● ● ●

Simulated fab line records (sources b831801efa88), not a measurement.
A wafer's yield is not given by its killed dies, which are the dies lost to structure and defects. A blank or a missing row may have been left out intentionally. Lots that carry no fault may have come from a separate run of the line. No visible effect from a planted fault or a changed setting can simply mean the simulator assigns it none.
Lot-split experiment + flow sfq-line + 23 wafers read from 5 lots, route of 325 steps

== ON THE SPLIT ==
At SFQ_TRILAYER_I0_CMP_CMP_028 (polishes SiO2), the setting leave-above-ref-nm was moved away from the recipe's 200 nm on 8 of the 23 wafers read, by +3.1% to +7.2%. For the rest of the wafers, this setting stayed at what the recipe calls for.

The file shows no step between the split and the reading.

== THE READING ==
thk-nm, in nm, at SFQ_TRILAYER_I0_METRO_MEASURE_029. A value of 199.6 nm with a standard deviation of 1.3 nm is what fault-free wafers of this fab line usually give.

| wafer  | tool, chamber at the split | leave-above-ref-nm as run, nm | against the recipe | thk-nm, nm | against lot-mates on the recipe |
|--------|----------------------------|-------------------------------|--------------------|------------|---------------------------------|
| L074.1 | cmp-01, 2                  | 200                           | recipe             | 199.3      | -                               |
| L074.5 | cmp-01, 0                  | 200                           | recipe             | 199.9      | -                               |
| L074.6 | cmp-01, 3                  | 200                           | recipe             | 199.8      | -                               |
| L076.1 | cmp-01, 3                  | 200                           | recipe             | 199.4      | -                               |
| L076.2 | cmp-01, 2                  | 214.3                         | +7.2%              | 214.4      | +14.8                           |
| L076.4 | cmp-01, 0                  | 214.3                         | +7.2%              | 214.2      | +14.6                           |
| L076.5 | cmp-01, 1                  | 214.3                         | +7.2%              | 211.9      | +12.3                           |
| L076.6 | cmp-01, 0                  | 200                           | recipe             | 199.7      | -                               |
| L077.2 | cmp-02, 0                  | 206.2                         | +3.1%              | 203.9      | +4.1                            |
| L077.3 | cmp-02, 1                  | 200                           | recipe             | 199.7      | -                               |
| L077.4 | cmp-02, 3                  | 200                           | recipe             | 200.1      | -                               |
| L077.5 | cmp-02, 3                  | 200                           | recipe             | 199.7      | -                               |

● ● ●

**ASSIGNMENT:**
Retype only this range exactly: the first line of the data through the line where "thk-nm, in nm, at" appears.

**RESPONSE:**
Simulated fab line records (sources b831801efa88), not a measurement.
A wafer's yield is not given by its killed dies, which are the dies lost to structure and defects. A blank or a missing row may have been left out intentionally. Lots that carry no fault may have come from a separate run of the line. No visible effect from a planted fault or a changed setting can simply mean the simulator assigns it none.
Lot-split experiment + flow sfq-line + 23 wafers read from 5 lots, route of 325 steps

== ON THE SPLIT ==
At SFQ_TRILAYER_I0_CMP_CMP_028 (polishes SiO2), the setting leave-above-ref-nm was moved away from the recipe's 200 nm on 8 of the 23 wafers read, by +3.1% to +7.2%. For the rest of the wafers, this setting stayed at what the recipe calls for.

The file shows no step between the split and the reading.

== THE READING ==
thk-nm, in nm, at SFQ_TRILAYER_I0_METRO_MEASURE_029. A value of 199.6 nm with a standard deviation of 1.3 nm is what fault-free wafers of this fab line usually give.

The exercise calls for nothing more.